● **Required action**: From the entries below, transcribe exactly the lines between the line holding "What the gauges" and the line holding "Columns: A = cd", inclusive; skip all other lines.

● **Supplied entries**:
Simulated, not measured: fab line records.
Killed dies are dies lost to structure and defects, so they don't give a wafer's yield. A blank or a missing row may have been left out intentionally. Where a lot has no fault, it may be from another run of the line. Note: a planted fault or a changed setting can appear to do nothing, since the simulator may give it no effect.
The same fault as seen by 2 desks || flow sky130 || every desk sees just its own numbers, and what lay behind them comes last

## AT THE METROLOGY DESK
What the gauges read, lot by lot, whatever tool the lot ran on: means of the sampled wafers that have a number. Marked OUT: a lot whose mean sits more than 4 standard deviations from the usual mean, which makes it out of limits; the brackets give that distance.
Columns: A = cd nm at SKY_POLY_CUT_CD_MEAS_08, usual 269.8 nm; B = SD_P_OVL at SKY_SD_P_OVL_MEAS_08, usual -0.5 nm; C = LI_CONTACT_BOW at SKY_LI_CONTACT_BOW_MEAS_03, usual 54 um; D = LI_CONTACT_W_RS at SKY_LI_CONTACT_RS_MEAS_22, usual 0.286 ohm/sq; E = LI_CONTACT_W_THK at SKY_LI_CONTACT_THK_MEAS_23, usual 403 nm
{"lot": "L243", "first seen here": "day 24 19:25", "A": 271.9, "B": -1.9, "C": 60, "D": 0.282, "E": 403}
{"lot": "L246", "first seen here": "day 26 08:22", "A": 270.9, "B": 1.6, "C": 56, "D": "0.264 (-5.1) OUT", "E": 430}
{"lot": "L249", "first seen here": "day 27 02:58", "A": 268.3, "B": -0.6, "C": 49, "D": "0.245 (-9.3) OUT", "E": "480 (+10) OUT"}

● **Written reply**:
What the gauges read, lot by lot, whatever tool the lot ran on: means of the sampled wafers that have a number. Marked OUT: a lot whose mean sits more than 4 standard deviations from the usual mean, which makes it out of limits; the brackets give that distance.
Columns: A = cd nm at SKY_POLY_CUT_CD_MEAS_08, usual 269.8 nm; B = SD_P_OVL at SKY_SD_P_OVL_MEAS_08, usual -0.5 nm; C = LI_CONTACT_BOW at SKY_LI_CONTACT_BOW_MEAS_03, usual 54 um; D = LI_CONTACT_W_RS at SKY_LI_CONTACT_RS_MEAS_22, usual 0.286 ohm/sq; E = LI_CONTACT_W_THK at SKY_LI_CONTACT_THK_MEAS_23, usual 403 nm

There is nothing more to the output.